● REQUIRED ACTION:
Copy all of the entries that follow, exactly.

○ ○ ○ ○ ○

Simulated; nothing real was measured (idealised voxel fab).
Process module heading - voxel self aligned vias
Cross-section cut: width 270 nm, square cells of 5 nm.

○ ○ ○ ○ ○

● RESPONSE BOX:
Simulated; nothing real was measured (idealised voxel fab).
Process module heading - voxel self aligned vias
Cross-section cut: width 270 nm, square cells of 5 nm.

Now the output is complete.